### WORK ORDER
The answer is to be an exact copy of the lines below running from the line with "Its process: etch" down to the line with "Run 8, settings", both ends included, and nothing more.

### RECORD EXCERPTS
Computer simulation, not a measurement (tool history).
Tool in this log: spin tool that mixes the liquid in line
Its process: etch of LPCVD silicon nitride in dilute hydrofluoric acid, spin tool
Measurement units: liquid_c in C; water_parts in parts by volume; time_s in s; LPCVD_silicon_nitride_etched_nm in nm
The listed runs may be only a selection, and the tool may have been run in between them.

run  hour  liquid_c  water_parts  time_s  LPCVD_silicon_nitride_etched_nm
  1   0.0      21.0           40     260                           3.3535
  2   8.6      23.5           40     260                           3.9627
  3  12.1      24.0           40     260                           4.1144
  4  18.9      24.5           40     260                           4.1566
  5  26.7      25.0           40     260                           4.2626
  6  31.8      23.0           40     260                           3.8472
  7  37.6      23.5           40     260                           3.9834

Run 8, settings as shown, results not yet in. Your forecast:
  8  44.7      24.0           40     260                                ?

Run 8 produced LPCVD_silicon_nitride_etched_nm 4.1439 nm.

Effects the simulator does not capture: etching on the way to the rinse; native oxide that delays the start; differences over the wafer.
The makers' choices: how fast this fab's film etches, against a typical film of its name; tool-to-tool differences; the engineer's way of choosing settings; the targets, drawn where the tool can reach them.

### TASK ANSWER
Its process: etch of LPCVD silicon nitride in dilute hydrofluoric acid, spin tool
Measurement units: liquid_c in C; water_parts in parts by volume; time_s in s; LPCVD_silicon_nitride_etched_nm in nm
The listed runs may be only a selection, and the tool may have been run in between them.

run  hour  liquid_c  water_parts  time_s  LPCVD_silicon_nitride_etched_nm
  1   0.0      21.0           40     260                           3.3535
  2   8.6      23.5           40     260                           3.9627
  3  12.1      24.0           40     260                           4.1144
  4  18.9      24.5           40     260                           4.1566
  5  26.7      25.0           40     260                           4.2626
  6  31.8      23.0           40     260                           3.8472
  7  37.6      23.5           40     260                           3.9834

Run 8, settings as shown, results not yet in. Your forecast:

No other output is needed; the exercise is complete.